Work order. Below are records; reproduce exactly the lines from the first through the one containing "The document below".

Extracted entries.

◇ ◇ ◇ ◇ ◇ ◇ ◇

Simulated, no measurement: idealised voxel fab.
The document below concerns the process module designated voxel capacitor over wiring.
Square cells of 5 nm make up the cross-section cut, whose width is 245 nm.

◇ ◇ ◇ ◇ ◇ ◇ ◇

Answer box.
Simulated, no measurement: idealised voxel fab.
The document below concerns the process module designated voxel capacitor over wiring.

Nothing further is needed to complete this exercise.